**Work order**
All entries below are to be returned in full, exactly as they stand.

**Dataset content**
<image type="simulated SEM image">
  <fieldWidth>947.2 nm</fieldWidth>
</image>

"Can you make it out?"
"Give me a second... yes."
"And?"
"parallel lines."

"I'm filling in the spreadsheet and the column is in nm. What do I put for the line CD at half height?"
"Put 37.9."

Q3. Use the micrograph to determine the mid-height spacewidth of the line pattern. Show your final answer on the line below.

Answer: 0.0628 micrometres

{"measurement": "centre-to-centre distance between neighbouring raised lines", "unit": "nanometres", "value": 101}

**Result**
<image type="simulated SEM image">
  <fieldWidth>947.2 nm</fieldWidth>
</image>

"Can you make it out?"
"Give me a second... yes."
"And?"
"parallel lines."

"I'm filling in the spreadsheet and the column is in nm. What do I put for the line CD at half height?"
"Put 37.9."

Q3. Use the micrograph to determine the mid-height spacewidth of the line pattern. Show your final answer on the line below.

Answer: 0.0628 micrometres

{"measurement": "centre-to-centre distance between neighbouring raised lines", "unit": "nanometres", "value": 101}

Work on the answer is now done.